### [WORK TASK]
Your reply should consist solely of the lines from the start of the material below through the line containing "0000000000001111", reproduced exactly.

★ ★ ★ ★ ★ ★ ★

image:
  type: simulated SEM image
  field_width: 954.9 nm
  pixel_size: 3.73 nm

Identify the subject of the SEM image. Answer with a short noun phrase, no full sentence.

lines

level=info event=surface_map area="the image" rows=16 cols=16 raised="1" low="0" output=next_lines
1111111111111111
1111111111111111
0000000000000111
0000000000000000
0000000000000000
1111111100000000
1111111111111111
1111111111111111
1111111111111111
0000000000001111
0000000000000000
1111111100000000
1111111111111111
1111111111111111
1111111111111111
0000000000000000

★ ★ ★ ★ ★ ★ ★

### [EXERCISE RESULT]
image:
  type: simulated SEM image
  field_width: 954.9 nm
  pixel_size: 3.73 nm

Identify the subject of the SEM image. Answer with a short noun phrase, no full sentence.

lines

level=info event=surface_map area="the image" rows=16 cols=16 raised="1" low="0" output=next_lines
1111111111111111
1111111111111111
0000000000000111
0000000000000000
0000000000000000
1111111100000000
1111111111111111
1111111111111111
1111111111111111
0000000000001111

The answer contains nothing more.